• _ACTIVITY_
Please retype the data below in full.

************
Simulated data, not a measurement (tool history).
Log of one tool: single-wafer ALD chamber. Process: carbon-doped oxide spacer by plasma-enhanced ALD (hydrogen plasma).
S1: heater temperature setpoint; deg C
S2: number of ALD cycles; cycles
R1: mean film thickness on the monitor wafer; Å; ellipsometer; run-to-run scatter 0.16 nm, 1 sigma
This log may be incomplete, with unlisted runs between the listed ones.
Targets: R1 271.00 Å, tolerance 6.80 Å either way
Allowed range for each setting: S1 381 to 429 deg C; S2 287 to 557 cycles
************

• _ANSWER AREA_
Simulated data, not a measurement (tool history).
Log of one tool: single-wafer ALD chamber. Process: carbon-doped oxide spacer by plasma-enhanced ALD (hydrogen plasma).
S1: heater temperature setpoint; deg C
S2: number of ALD cycles; cycles
R1: mean film thickness on the monitor wafer; Å; ellipsometer; run-to-run scatter 0.16 nm, 1 sigma
This log may be incomplete, with unlisted runs between the listed ones.
Targets: R1 271.00 Å, tolerance 6.80 Å either way
Allowed range for each setting: S1 381 to 429 deg C; S2 287 to 557 cycles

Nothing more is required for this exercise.